- _WORK ITEM_
Please copy the leading lines of the entries below exactly, concluding with the line in which "L801 | day 13 12:59" occurs.

Top of DATA EXTRACT
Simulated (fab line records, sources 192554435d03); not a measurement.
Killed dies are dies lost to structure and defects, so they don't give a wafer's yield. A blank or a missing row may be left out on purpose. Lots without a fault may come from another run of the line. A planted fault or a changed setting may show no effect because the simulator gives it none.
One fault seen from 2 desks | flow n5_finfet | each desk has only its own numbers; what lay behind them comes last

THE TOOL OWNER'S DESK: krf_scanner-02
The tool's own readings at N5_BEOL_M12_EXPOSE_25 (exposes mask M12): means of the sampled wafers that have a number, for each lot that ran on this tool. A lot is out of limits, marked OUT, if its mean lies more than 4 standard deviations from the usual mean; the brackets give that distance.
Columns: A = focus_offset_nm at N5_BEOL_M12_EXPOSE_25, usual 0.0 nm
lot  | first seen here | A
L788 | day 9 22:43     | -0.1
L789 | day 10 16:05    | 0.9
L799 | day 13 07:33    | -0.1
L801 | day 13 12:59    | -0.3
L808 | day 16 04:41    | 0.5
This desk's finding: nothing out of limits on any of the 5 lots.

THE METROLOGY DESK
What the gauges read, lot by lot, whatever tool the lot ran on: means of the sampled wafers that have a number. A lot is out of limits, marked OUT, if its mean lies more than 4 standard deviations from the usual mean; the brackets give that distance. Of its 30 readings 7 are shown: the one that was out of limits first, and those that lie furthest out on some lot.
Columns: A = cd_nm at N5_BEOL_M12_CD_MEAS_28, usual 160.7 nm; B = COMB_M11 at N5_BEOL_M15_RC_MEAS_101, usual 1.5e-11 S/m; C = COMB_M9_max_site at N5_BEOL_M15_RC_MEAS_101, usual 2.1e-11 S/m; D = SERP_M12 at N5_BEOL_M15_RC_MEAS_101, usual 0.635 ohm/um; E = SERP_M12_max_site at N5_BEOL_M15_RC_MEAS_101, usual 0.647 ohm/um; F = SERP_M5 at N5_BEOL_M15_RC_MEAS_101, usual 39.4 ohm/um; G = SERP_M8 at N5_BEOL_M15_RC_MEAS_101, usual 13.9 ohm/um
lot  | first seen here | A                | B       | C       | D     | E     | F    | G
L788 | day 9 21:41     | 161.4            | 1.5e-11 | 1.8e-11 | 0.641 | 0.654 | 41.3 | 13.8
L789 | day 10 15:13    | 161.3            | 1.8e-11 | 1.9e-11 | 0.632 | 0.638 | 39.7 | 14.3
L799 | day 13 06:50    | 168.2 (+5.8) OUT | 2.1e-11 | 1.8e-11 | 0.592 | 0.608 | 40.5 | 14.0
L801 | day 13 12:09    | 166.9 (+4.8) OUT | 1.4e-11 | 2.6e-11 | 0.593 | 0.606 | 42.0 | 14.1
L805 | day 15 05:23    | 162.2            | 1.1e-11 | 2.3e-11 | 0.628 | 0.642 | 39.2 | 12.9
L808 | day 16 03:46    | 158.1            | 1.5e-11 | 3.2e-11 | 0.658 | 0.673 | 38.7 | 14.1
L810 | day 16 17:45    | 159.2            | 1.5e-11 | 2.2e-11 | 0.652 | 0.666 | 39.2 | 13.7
Bottom of DATA EXTRACT

- _WRITTEN RESPONSE_
Simulated (fab line records, sources 192554435d03); not a measurement.
Killed dies are dies lost to structure and defects, so they don't give a wafer's yield. A blank or a missing row may be left out on purpose. Lots without a fault may come from another run of the line. A planted fault or a changed setting may show no effect because the simulator gives it none.
One fault seen from 2 desks | flow n5_finfet | each desk has only its own numbers; what lay behind them comes last

THE TOOL OWNER'S DESK: krf_scanner-02
The tool's own readings at N5_BEOL_M12_EXPOSE_25 (exposes mask M12): means of the sampled wafers that have a number, for each lot that ran on this tool. A lot is out of limits, marked OUT, if its mean lies more than 4 standard deviations from the usual mean; the brackets give that distance.
Columns: A = focus_offset_nm at N5_BEOL_M12_EXPOSE_25, usual 0.0 nm
lot  | first seen here | A
L788 | day 9 22:43     | -0.1
L789 | day 10 16:05    | 0.9
L799 | day 13 07:33    | -0.1
L801 | day 13 12:59    | -0.3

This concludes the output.